::::

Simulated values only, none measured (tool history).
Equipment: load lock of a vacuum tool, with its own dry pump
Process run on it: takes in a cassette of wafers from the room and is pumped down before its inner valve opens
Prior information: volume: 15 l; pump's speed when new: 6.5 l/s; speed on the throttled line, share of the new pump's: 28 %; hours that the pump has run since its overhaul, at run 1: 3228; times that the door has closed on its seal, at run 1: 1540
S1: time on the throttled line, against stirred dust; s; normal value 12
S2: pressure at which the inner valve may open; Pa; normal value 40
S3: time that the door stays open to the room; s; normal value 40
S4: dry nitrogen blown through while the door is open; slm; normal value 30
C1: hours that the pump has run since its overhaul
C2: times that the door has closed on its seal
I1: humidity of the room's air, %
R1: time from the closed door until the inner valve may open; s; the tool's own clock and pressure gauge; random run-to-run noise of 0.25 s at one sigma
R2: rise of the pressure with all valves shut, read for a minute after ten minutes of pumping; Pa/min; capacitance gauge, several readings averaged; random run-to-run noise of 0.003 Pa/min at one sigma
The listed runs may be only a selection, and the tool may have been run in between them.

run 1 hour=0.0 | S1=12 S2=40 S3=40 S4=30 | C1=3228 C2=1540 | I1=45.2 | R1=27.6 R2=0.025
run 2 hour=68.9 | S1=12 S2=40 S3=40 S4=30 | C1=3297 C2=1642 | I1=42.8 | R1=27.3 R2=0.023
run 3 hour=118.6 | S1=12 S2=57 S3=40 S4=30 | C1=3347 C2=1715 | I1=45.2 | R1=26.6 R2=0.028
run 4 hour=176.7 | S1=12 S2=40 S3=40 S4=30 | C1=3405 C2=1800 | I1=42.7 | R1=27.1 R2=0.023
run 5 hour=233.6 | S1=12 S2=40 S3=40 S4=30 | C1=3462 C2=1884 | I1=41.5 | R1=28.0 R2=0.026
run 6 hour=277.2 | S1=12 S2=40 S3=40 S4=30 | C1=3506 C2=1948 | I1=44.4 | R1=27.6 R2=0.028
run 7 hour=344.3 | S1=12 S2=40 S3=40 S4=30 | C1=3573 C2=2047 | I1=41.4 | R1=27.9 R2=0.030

::::

Work order:
Extract exactly and only the lines above from the line containing "S4: dry nitrogen" through the line containing "run 6 hour=277.2", both end lines included.

Answer space:
S4: dry nitrogen blown through while the door is open; slm; normal value 30
C1: hours that the pump has run since its overhaul
C2: times that the door has closed on its seal
I1: humidity of the room's air, %
R1: time from the closed door until the inner valve may open; s; the tool's own clock and pressure gauge; random run-to-run noise of 0.25 s at one sigma
R2: rise of the pressure with all valves shut, read for a minute after ten minutes of pumping; Pa/min; capacitance gauge, several readings averaged; random run-to-run noise of 0.003 Pa/min at one sigma
The listed runs may be only a selection, and the tool may have been run in between them.

run 1 hour=0.0 | S1=12 S2=40 S3=40 S4=30 | C1=3228 C2=1540 | I1=45.2 | R1=27.6 R2=0.025
run 2 hour=68.9 | S1=12 S2=40 S3=40 S4=30 | C1=3297 C2=1642 | I1=42.8 | R1=27.3 R2=0.023
run 3 hour=118.6 | S1=12 S2=57 S3=40 S4=30 | C1=3347 C2=1715 | I1=45.2 | R1=26.6 R2=0.028
run 4 hour=176.7 | S1=12 S2=40 S3=40 S4=30 | C1=3405 C2=1800 | I1=42.7 | R1=27.1 R2=0.023
run 5 hour=233.6 | S1=12 S2=40 S3=40 S4=30 | C1=3462 C2=1884 | I1=41.5 | R1=28.0 R2=0.026
run 6 hour=277.2 | S1=12 S2=40 S3=40 S4=30 | C1=3506 C2=1948 | I1=44.4 | R1=27.6 R2=0.028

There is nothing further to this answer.